Extracted information ::
==============================

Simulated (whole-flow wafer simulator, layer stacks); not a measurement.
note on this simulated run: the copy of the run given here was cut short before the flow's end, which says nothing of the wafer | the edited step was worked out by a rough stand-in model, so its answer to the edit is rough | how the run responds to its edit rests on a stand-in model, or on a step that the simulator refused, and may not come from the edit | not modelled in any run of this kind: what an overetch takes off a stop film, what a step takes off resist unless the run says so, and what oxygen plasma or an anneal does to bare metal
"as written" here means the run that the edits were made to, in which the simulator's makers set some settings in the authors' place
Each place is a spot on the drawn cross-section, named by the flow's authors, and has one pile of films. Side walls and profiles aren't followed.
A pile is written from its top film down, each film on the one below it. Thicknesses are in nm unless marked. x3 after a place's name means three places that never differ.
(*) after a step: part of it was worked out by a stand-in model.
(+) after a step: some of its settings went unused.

==============================

Everything above from the line with "A pile is written" to the line with "(*) after a", both included, must be repeated exactly, and nothing outside that range.

Worked solution ::
A pile is written from its top film down, each film on the one below it. Thicknesses are in nm unless marked. x3 after a place's name means three places that never differ.
(*) after a step: part of it was worked out by a stand-in model.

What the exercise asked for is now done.